Required action: In the listing below, find the line with "(+) following a", then repeat exactly every line from the top through that one.

=== Begin Enclosure ===

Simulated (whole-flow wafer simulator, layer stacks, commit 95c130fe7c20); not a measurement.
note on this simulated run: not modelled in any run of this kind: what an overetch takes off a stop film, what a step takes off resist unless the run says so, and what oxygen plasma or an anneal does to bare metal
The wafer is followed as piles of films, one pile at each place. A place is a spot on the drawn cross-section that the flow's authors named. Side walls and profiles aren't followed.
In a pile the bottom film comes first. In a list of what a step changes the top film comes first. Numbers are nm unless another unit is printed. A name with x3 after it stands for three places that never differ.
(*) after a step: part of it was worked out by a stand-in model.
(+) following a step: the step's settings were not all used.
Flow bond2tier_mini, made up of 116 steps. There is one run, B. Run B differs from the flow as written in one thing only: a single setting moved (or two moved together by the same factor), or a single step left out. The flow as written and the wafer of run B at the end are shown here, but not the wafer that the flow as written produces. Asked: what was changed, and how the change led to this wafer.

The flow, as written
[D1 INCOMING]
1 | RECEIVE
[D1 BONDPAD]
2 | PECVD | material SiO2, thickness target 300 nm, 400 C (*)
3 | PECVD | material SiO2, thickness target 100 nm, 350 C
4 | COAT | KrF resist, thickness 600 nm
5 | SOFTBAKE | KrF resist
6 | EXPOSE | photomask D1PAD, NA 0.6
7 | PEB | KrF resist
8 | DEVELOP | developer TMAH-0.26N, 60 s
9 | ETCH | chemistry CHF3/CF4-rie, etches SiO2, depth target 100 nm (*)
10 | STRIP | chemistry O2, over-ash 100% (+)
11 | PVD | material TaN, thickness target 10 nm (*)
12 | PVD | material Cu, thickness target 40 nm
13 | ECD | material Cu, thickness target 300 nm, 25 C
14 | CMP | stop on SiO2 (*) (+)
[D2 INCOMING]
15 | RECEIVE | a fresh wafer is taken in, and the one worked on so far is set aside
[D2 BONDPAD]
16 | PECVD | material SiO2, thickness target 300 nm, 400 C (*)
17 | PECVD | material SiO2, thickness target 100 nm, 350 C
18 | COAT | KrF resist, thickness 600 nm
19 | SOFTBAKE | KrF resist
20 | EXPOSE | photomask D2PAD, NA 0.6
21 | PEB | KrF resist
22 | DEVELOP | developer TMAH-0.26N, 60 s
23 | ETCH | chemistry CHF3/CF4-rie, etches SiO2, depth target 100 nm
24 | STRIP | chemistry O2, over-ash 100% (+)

=== End Enclosure ===

Task response:
Simulated (whole-flow wafer simulator, layer stacks, commit 95c130fe7c20); not a measurement.
note on this simulated run: not modelled in any run of this kind: what an overetch takes off a stop film, what a step takes off resist unless the run says so, and what oxygen plasma or an anneal does to bare metal
The wafer is followed as piles of films, one pile at each place. A place is a spot on the drawn cross-section that the flow's authors named. Side walls and profiles aren't followed.
In a pile the bottom film comes first. In a list of what a step changes the top film comes first. Numbers are nm unless another unit is printed. A name with x3 after it stands for three places that never differ.
(*) after a step: part of it was worked out by a stand-in model.
(+) following a step: the step's settings were not all used.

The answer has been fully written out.